▶ Supplied data
+-------+

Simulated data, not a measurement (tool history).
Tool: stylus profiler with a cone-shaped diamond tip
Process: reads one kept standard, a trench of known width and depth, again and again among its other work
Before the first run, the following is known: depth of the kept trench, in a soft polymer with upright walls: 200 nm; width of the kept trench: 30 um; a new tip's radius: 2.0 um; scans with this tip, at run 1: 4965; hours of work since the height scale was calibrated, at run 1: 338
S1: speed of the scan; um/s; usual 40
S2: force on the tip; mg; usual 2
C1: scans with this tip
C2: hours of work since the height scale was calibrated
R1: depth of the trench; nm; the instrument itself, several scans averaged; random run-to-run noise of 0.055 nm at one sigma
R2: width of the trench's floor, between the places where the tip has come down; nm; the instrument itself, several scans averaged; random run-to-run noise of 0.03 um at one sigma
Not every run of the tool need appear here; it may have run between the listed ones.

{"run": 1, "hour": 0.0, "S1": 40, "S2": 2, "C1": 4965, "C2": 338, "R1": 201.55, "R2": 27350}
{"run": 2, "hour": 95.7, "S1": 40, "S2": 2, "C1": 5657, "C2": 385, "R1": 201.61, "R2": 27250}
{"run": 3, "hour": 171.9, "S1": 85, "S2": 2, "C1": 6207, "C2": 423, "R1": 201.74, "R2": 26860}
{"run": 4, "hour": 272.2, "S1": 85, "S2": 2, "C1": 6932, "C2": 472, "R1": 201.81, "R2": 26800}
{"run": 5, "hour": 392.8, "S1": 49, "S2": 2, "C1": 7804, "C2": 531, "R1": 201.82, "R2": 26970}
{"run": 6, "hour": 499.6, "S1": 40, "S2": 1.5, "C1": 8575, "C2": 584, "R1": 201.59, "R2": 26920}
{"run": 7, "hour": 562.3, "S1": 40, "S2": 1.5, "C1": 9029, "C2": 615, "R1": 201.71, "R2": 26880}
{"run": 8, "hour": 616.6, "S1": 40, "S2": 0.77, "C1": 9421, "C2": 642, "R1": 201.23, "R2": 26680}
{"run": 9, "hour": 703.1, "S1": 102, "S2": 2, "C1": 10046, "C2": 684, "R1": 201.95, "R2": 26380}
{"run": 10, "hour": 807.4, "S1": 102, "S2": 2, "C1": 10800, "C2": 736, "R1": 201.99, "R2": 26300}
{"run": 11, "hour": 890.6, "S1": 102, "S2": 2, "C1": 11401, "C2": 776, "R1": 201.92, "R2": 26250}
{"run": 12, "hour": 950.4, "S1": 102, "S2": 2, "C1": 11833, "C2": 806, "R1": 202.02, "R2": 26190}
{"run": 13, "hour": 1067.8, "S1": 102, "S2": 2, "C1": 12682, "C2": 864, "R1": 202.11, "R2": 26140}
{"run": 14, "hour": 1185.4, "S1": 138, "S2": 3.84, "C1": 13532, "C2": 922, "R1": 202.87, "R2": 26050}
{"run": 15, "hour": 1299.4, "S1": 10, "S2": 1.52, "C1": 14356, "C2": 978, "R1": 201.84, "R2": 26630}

+-------+

In the data above, repeat exactly each line from the first through the line that contains "Process: reads one", and give nothing else.

▶ Exercise solution
Simulated data, not a measurement (tool history).
Tool: stylus profiler with a cone-shaped diamond tip
Process: reads one kept standard, a trench of known width and depth, again and again among its other work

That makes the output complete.